# [Work order]
Give a verbatim quotation of every record.

# [Material shown]
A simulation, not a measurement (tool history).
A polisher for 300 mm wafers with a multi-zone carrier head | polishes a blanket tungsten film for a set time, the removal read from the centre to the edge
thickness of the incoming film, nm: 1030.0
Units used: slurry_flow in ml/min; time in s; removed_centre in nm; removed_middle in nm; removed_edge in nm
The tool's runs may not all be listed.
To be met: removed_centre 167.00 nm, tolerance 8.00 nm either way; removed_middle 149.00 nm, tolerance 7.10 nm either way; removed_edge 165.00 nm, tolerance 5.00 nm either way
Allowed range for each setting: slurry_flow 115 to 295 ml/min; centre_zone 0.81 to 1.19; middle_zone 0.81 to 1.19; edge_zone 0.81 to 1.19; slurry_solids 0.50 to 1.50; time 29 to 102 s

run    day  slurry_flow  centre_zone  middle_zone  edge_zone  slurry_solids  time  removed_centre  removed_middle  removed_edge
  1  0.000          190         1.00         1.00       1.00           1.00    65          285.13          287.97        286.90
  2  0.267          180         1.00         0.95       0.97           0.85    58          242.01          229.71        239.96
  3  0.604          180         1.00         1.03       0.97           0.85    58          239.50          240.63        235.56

# [Worked solution]
A simulation, not a measurement (tool history).
A polisher for 300 mm wafers with a multi-zone carrier head | polishes a blanket tungsten film for a set time, the removal read from the centre to the edge
thickness of the incoming film, nm: 1030.0
Units used: slurry_flow in ml/min; time in s; removed_centre in nm; removed_middle in nm; removed_edge in nm
The tool's runs may not all be listed.
To be met: removed_centre 167.00 nm, tolerance 8.00 nm either way; removed_middle 149.00 nm, tolerance 7.10 nm either way; removed_edge 165.00 nm, tolerance 5.00 nm either way
Allowed range for each setting: slurry_flow 115 to 295 ml/min; centre_zone 0.81 to 1.19; middle_zone 0.81 to 1.19; edge_zone 0.81 to 1.19; slurry_solids 0.50 to 1.50; time 29 to 102 s

run    day  slurry_flow  centre_zone  middle_zone  edge_zone  slurry_solids  time  removed_centre  removed_middle  removed_edge
  1  0.000          190         1.00         1.00       1.00           1.00    65          285.13          287.97        286.90
  2  0.267          180         1.00         0.95       0.97           0.85    58          242.01          229.71        239.96
  3  0.604          180         1.00         1.03       0.97           0.85    58          239.50          240.63        235.56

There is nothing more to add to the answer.